**Data provided:**
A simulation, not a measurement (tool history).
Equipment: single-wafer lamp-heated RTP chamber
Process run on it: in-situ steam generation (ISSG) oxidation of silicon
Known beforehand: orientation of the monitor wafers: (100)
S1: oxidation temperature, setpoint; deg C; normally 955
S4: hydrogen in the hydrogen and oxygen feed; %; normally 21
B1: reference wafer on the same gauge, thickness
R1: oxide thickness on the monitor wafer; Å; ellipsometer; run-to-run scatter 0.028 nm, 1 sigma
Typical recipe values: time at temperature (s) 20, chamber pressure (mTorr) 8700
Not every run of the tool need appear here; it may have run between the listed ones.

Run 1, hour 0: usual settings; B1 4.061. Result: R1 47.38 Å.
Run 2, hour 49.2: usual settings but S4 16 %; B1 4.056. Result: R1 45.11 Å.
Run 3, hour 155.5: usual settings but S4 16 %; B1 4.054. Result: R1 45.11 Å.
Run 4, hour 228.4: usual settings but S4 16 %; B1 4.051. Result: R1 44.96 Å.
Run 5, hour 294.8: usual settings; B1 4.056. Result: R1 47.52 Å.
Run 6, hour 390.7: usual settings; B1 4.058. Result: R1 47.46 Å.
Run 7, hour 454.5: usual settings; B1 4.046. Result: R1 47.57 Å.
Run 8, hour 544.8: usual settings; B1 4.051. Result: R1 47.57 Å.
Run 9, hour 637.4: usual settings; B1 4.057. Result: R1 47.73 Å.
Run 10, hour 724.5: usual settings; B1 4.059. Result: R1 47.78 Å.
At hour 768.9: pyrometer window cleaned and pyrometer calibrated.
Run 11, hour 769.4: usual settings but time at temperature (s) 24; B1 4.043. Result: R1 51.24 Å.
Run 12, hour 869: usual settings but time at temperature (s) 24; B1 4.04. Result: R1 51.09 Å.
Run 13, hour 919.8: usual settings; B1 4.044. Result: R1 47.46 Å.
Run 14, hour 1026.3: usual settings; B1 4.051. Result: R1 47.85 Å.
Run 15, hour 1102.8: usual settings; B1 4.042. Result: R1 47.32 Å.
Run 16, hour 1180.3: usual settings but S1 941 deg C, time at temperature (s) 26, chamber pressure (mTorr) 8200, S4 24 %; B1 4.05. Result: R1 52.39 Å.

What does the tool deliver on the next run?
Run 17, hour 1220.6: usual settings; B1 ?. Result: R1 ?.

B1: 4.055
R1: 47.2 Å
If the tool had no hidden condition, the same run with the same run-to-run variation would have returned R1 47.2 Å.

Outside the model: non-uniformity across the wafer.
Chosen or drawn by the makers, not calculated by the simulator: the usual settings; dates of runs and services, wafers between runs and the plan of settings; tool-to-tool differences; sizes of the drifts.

**Brief:**
Beginning at the line above that contains "Run 10, hour", return each line exactly through the line that contains "Outside the model: non-uniformity", and no others.

**Written reply:**
Run 10, hour 724.5: usual settings; B1 4.059. Result: R1 47.78 Å.
At hour 768.9: pyrometer window cleaned and pyrometer calibrated.
Run 11, hour 769.4: usual settings but time at temperature (s) 24; B1 4.043. Result: R1 51.24 Å.
Run 12, hour 869: usual settings but time at temperature (s) 24; B1 4.04. Result: R1 51.09 Å.
Run 13, hour 919.8: usual settings; B1 4.044. Result: R1 47.46 Å.
Run 14, hour 1026.3: usual settings; B1 4.051. Result: R1 47.85 Å.
Run 15, hour 1102.8: usual settings; B1 4.042. Result: R1 47.32 Å.
Run 16, hour 1180.3: usual settings but S1 941 deg C, time at temperature (s) 26, chamber pressure (mTorr) 8200, S4 24 %; B1 4.05. Result: R1 52.39 Å.

What does the tool deliver on the next run?
Run 17, hour 1220.6: usual settings; B1 ?. Result: R1 ?.

B1: 4.055
R1: 47.2 Å
If the tool had no hidden condition, the same run with the same run-to-run variation would have returned R1 47.2 Å.

Outside the model: non-uniformity across the wafer.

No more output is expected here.